__SOURCE DATA__.
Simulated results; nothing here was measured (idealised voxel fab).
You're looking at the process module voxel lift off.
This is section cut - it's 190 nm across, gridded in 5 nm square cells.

__REQUIREMENT__.
Output every line from the records, exactly as written.

__RESULT__.
Simulated results; nothing here was measured (idealised voxel fab).
You're looking at the process module voxel lift off.
This is section cut - it's 190 nm across, gridded in 5 nm square cells.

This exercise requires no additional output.